▸ RECORD EXTRACTS
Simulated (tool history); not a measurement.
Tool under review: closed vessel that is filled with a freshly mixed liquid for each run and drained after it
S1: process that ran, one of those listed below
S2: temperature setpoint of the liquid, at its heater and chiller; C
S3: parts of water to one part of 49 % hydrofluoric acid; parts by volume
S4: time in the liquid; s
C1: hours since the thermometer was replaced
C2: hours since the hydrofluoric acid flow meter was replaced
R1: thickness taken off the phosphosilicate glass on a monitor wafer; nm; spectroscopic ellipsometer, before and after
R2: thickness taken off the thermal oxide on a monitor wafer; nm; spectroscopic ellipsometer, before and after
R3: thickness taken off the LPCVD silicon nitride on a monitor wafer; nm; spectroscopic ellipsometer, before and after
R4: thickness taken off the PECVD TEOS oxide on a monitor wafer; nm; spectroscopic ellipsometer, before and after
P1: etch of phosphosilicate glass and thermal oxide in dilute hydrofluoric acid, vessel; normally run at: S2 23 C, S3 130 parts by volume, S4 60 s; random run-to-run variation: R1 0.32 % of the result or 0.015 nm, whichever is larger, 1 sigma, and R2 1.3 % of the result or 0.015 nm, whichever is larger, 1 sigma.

▸ REQUIRED ACTION
All of the data above needs to be given again exactly.

▸ YOUR SOLUTION
Simulated (tool history); not a measurement.
Tool under review: closed vessel that is filled with a freshly mixed liquid for each run and drained after it
S1: process that ran, one of those listed below
S2: temperature setpoint of the liquid, at its heater and chiller; C
S3: parts of water to one part of 49 % hydrofluoric acid; parts by volume
S4: time in the liquid; s
C1: hours since the thermometer was replaced
C2: hours since the hydrofluoric acid flow meter was replaced
R1: thickness taken off the phosphosilicate glass on a monitor wafer; nm; spectroscopic ellipsometer, before and after
R2: thickness taken off the thermal oxide on a monitor wafer; nm; spectroscopic ellipsometer, before and after
R3: thickness taken off the LPCVD silicon nitride on a monitor wafer; nm; spectroscopic ellipsometer, before and after
R4: thickness taken off the PECVD TEOS oxide on a monitor wafer; nm; spectroscopic ellipsometer, before and after
P1: etch of phosphosilicate glass and thermal oxide in dilute hydrofluoric acid, vessel; normally run at: S2 23 C, S3 130 parts by volume, S4 60 s; random run-to-run variation: R1 0.32 % of the result or 0.015 nm, whichever is larger, 1 sigma, and R2 1.3 % of the result or 0.015 nm, whichever is larger, 1 sigma.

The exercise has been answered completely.